Provided information:
Segment Open

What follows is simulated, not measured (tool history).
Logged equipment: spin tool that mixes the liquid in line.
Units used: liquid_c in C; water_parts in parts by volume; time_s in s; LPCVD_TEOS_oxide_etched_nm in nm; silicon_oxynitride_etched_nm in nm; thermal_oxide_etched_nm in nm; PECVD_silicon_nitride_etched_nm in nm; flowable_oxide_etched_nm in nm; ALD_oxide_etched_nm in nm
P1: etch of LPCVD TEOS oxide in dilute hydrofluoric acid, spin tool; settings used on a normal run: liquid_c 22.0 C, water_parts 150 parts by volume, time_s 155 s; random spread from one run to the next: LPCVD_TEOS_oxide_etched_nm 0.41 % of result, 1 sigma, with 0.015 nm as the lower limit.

Segment Closed

Work item:
Transcribe the whole listing above exactly, leaving nothing out.

Exercise result:
What follows is simulated, not measured (tool history).
Logged equipment: spin tool that mixes the liquid in line.
Units used: liquid_c in C; water_parts in parts by volume; time_s in s; LPCVD_TEOS_oxide_etched_nm in nm; silicon_oxynitride_etched_nm in nm; thermal_oxide_etched_nm in nm; PECVD_silicon_nitride_etched_nm in nm; flowable_oxide_etched_nm in nm; ALD_oxide_etched_nm in nm
P1: etch of LPCVD TEOS oxide in dilute hydrofluoric acid, spin tool; settings used on a normal run: liquid_c 22.0 C, water_parts 150 parts by volume, time_s 155 s; random spread from one run to the next: LPCVD_TEOS_oxide_etched_nm 0.41 % of result, 1 sigma, with 0.015 nm as the lower limit.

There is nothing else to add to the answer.